+++ Data under study +++

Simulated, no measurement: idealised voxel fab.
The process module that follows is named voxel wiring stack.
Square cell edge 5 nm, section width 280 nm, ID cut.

+++

**Exercise:**
Beginning with the first line of the listing above, print each line exactly until you have printed the line that contains "The process module".

**Problem solution:**
Simulated, no measurement: idealised voxel fab.
The process module that follows is named voxel wiring stack.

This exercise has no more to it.